→ THE DATA:
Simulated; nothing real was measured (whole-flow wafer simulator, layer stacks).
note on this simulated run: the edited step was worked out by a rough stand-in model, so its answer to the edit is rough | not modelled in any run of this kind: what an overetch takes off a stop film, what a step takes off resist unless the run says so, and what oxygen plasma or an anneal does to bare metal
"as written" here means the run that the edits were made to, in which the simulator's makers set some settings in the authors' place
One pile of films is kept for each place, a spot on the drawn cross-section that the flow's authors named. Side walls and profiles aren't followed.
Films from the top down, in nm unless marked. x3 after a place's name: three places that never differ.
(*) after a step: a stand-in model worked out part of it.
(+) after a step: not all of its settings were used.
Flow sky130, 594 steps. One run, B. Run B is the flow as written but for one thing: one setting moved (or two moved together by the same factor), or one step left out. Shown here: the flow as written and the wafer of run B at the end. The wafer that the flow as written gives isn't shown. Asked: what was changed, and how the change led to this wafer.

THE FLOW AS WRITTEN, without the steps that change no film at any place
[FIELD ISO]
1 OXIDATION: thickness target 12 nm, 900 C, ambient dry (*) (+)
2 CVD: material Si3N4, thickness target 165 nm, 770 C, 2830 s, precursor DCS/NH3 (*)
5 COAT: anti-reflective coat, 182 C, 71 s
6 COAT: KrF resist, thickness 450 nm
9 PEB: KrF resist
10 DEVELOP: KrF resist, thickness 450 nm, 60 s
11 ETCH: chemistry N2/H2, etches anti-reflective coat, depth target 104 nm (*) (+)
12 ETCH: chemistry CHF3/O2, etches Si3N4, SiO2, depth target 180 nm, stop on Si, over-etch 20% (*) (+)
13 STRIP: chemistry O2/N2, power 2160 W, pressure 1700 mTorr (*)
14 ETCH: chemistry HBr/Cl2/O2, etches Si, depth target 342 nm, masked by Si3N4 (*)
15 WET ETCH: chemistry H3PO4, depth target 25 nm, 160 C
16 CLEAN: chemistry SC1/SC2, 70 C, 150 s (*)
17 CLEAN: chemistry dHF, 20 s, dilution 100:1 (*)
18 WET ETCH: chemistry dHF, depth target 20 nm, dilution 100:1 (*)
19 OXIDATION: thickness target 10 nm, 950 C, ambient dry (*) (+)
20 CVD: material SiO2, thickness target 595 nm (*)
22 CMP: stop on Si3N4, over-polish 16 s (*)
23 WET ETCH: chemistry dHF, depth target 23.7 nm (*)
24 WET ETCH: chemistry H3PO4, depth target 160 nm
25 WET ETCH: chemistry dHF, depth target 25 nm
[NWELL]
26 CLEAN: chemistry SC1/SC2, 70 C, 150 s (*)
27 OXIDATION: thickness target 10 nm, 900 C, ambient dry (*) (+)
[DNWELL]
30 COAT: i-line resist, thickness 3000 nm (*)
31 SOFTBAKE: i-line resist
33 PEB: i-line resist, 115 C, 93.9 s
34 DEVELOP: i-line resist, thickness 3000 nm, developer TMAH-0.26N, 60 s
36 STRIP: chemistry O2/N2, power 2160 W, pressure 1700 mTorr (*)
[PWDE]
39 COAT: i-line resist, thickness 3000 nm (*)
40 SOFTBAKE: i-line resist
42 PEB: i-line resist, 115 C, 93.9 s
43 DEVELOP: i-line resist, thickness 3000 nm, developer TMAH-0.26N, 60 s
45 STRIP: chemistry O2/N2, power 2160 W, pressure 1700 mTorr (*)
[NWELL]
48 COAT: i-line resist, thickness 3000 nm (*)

→ REQUIREMENT: For this exercise, please copy exactly the lines of the material above from its first line through the line where "the authors' place" appears.

→ RESULT:
Simulated; nothing real was measured (whole-flow wafer simulator, layer stacks).
note on this simulated run: the edited step was worked out by a rough stand-in model, so its answer to the edit is rough | not modelled in any run of this kind: what an overetch takes off a stop film, what a step takes off resist unless the run says so, and what oxygen plasma or an anneal does to bare metal
"as written" here means the run that the edits were made to, in which the simulator's makers set some settings in the authors' place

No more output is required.